§ **RECORD EXCERPTS**:
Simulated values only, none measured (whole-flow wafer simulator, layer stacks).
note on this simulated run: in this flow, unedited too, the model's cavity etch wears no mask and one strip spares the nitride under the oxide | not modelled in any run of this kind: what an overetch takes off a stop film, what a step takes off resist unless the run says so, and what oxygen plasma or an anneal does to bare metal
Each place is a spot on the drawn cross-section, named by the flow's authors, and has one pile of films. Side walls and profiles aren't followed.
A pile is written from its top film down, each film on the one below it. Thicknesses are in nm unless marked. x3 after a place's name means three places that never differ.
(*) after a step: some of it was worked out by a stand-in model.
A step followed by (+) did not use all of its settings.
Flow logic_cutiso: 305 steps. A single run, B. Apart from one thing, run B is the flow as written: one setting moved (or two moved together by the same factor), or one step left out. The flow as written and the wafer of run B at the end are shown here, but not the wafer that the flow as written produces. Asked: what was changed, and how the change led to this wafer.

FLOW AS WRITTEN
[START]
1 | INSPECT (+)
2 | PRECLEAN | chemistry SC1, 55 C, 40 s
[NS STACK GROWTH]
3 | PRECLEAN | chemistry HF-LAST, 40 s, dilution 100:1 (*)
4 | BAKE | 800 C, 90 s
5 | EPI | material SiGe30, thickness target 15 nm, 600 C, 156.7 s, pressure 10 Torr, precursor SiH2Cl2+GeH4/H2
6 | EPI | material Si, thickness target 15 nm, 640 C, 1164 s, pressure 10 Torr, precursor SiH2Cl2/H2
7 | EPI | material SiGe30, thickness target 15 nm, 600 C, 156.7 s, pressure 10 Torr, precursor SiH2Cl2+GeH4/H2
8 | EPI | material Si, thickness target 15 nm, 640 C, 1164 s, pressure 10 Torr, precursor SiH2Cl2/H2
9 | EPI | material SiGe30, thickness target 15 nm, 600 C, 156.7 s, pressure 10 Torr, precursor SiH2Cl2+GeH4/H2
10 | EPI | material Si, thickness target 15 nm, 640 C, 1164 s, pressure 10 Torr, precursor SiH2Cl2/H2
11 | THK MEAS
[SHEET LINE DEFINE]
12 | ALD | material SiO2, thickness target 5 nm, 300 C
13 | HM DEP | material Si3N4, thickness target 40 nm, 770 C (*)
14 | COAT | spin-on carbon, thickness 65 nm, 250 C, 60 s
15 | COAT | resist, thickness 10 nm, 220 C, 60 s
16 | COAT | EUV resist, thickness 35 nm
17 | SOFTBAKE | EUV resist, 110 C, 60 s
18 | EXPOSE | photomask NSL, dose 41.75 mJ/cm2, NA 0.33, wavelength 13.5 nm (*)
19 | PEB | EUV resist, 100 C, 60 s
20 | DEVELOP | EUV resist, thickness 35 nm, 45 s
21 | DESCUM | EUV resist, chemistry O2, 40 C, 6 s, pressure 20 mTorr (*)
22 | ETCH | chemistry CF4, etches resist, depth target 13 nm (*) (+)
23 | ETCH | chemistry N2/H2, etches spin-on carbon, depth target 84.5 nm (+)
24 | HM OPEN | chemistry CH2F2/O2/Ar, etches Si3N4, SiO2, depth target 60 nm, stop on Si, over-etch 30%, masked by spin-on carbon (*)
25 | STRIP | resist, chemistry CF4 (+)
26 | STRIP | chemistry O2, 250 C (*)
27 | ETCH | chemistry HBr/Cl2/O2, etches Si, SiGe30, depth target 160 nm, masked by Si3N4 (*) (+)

§ **BRIEF**:
Once the line containing "4 | BAKE | 800 C, 90 s" has been written out, please stop; every line before it, back to the first line of the records above, should be given exactly.

§ **WRITTEN ANSWER**:
Simulated values only, none measured (whole-flow wafer simulator, layer stacks).
note on this simulated run: in this flow, unedited too, the model's cavity etch wears no mask and one strip spares the nitride under the oxide | not modelled in any run of this kind: what an overetch takes off a stop film, what a step takes off resist unless the run says so, and what oxygen plasma or an anneal does to bare metal
Each place is a spot on the drawn cross-section, named by the flow's authors, and has one pile of films. Side walls and profiles aren't followed.
A pile is written from its top film down, each film on the one below it. Thicknesses are in nm unless marked. x3 after a place's name means three places that never differ.
(*) after a step: some of it was worked out by a stand-in model.
A step followed by (+) did not use all of its settings.
Flow logic_cutiso: 305 steps. A single run, B. Apart from one thing, run B is the flow as written: one setting moved (or two moved together by the same factor), or one step left out. The flow as written and the wafer of run B at the end are shown here, but not the wafer that the flow as written produces. Asked: what was changed, and how the change led to this wafer.

FLOW AS WRITTEN
[START]
1 | INSPECT (+)
2 | PRECLEAN | chemistry SC1, 55 C, 40 s
[NS STACK GROWTH]
3 | PRECLEAN | chemistry HF-LAST, 40 s, dilution 100:1 (*)
4 | BAKE | 800 C, 90 s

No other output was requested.